Activity:
Take the entries below and print, exactly, the stretch from the line containing "Its process: lights" through the line containing "Run 6, hour", both included.

------------------------------------------------

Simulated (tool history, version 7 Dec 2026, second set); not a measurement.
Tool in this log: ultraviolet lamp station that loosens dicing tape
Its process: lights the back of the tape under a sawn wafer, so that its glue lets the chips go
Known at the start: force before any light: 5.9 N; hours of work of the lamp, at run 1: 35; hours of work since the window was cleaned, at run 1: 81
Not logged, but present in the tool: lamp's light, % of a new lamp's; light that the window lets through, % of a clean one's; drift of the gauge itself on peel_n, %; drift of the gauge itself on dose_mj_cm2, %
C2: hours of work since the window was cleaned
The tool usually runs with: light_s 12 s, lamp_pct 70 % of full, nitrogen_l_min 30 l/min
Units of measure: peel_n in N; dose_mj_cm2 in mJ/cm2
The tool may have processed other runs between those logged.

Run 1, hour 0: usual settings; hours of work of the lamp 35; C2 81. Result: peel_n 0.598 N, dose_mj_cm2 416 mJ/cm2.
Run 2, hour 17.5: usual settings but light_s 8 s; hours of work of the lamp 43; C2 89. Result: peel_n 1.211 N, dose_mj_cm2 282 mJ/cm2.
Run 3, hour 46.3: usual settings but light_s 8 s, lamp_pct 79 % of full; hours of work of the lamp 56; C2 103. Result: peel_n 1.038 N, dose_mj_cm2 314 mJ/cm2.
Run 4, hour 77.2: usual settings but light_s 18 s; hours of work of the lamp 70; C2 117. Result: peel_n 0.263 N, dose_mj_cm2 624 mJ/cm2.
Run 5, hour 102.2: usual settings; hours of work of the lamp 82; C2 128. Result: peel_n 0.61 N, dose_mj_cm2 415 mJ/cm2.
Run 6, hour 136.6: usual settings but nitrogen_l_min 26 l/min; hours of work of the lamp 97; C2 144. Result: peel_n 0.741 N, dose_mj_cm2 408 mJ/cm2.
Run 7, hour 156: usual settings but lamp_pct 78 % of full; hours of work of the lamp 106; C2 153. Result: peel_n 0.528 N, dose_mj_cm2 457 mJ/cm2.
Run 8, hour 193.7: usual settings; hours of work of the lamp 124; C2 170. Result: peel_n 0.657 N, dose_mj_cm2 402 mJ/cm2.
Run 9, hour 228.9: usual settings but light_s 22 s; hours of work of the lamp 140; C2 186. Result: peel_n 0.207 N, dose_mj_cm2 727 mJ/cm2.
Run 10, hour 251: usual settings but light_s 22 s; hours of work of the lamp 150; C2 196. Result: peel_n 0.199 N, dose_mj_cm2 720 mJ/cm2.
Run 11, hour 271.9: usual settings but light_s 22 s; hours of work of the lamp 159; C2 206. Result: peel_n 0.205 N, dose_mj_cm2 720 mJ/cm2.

------------------------------------------------

Problem solution:
Its process: lights the back of the tape under a sawn wafer, so that its glue lets the chips go
Known at the start: force before any light: 5.9 N; hours of work of the lamp, at run 1: 35; hours of work since the window was cleaned, at run 1: 81
Not logged, but present in the tool: lamp's light, % of a new lamp's; light that the window lets through, % of a clean one's; drift of the gauge itself on peel_n, %; drift of the gauge itself on dose_mj_cm2, %
C2: hours of work since the window was cleaned
The tool usually runs with: light_s 12 s, lamp_pct 70 % of full, nitrogen_l_min 30 l/min
Units of measure: peel_n in N; dose_mj_cm2 in mJ/cm2
The tool may have processed other runs between those logged.

Run 1, hour 0: usual settings; hours of work of the lamp 35; C2 81. Result: peel_n 0.598 N, dose_mj_cm2 416 mJ/cm2.
Run 2, hour 17.5: usual settings but light_s 8 s; hours of work of the lamp 43; C2 89. Result: peel_n 1.211 N, dose_mj_cm2 282 mJ/cm2.
Run 3, hour 46.3: usual settings but light_s 8 s, lamp_pct 79 % of full; hours of work of the lamp 56; C2 103. Result: peel_n 1.038 N, dose_mj_cm2 314 mJ/cm2.
Run 4, hour 77.2: usual settings but light_s 18 s; hours of work of the lamp 70; C2 117. Result: peel_n 0.263 N, dose_mj_cm2 624 mJ/cm2.
Run 5, hour 102.2: usual settings; hours of work of the lamp 82; C2 128. Result: peel_n 0.61 N, dose_mj_cm2 415 mJ/cm2.
Run 6, hour 136.6: usual settings but nitrogen_l_min 26 l/min; hours of work of the lamp 97; C2 144. Result: peel_n 0.741 N, dose_mj_cm2 408 mJ/cm2.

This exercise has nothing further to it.